_ _ _
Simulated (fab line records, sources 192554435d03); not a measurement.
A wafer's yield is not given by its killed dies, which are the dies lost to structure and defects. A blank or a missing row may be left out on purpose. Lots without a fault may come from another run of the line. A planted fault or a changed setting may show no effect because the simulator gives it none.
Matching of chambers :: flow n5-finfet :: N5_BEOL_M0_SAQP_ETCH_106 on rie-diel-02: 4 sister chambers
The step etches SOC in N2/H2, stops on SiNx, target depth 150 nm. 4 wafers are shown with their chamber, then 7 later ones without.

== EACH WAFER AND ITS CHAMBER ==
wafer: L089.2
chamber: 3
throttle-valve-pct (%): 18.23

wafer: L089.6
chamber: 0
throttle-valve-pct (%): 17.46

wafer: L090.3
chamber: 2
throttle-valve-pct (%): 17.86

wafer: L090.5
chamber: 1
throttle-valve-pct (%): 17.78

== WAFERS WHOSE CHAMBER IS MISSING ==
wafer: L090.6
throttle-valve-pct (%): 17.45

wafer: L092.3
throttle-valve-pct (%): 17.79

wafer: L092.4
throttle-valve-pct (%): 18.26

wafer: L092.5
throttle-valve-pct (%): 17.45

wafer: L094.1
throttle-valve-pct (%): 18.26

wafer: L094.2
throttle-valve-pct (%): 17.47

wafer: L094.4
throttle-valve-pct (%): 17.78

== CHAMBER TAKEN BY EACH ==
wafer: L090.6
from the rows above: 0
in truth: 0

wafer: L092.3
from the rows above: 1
_ _ _

● **TASK ITEM**: Where the line with "throttle-valve-pct (%): 17.46" ends, your copy should end too; please return exactly the lines from the first line of the data through it.

● **PROBLEM SOLUTION**:
Simulated (fab line records, sources 192554435d03); not a measurement.
A wafer's yield is not given by its killed dies, which are the dies lost to structure and defects. A blank or a missing row may be left out on purpose. Lots without a fault may come from another run of the line. A planted fault or a changed setting may show no effect because the simulator gives it none.
Matching of chambers :: flow n5-finfet :: N5_BEOL_M0_SAQP_ETCH_106 on rie-diel-02: 4 sister chambers
The step etches SOC in N2/H2, stops on SiNx, target depth 150 nm. 4 wafers are shown with their chamber, then 7 later ones without.

== EACH WAFER AND ITS CHAMBER ==
wafer: L089.2
chamber: 3
throttle-valve-pct (%): 18.23

wafer: L089.6
chamber: 0
throttle-valve-pct (%): 17.46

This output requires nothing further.